---------- Exercise data

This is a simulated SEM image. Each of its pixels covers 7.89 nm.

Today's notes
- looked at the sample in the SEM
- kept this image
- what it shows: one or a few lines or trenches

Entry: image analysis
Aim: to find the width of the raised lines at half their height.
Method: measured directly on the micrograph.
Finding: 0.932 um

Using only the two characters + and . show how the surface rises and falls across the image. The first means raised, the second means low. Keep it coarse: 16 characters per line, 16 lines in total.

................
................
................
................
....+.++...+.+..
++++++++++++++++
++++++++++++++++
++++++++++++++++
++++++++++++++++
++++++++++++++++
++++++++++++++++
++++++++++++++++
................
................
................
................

--------------------

**Brief**
Give back, word for word, only the lines above from the line holding "Aim: to find" to the line holding "Finding: 0.932 um", both included.

**Exercise solution**
Aim: to find the width of the raised lines at half their height.
Method: measured directly on the micrograph.
Finding: 0.932 um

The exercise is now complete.